^^^^^^^^

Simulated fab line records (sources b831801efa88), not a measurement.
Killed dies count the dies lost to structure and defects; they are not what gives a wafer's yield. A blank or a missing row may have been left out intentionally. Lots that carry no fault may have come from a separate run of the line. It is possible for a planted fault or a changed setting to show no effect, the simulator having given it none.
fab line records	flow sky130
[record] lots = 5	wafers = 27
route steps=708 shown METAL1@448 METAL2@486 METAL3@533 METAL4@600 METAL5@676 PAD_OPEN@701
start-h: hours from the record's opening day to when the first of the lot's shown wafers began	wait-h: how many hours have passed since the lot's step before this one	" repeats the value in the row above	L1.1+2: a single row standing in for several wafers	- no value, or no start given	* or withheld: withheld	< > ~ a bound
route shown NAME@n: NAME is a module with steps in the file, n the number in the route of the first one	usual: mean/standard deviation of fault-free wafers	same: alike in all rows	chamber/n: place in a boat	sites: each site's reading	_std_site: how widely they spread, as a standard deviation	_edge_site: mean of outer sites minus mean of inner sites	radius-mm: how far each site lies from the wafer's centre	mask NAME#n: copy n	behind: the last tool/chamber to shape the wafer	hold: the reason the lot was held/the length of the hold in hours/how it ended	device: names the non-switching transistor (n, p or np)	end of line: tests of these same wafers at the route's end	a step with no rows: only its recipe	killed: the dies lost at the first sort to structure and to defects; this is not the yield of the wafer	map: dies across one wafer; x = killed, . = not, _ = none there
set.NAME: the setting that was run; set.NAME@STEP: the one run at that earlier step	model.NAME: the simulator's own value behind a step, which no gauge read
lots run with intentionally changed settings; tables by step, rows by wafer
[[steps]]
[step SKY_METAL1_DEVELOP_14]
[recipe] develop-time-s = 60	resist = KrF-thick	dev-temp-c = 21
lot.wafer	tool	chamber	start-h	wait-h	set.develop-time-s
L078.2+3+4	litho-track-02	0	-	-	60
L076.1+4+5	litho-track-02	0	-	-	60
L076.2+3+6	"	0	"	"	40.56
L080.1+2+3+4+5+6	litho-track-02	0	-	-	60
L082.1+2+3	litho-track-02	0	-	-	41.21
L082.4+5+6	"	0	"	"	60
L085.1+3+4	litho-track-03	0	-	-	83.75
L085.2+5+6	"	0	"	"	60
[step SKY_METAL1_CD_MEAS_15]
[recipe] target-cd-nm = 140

^^^^^^^^

BRIEF
Scan the listing above for the line that has "route steps=708 shown", then copy exactly from that line through the line that has "start-h: hours from".

RESPONSE
route steps=708 shown METAL1@448 METAL2@486 METAL3@533 METAL4@600 METAL5@676 PAD_OPEN@701
start-h: hours from the record's opening day to when the first of the lot's shown wafers began	wait-h: how many hours have passed since the lot's step before this one	" repeats the value in the row above	L1.1+2: a single row standing in for several wafers	- no value, or no start given	* or withheld: withheld	< > ~ a bound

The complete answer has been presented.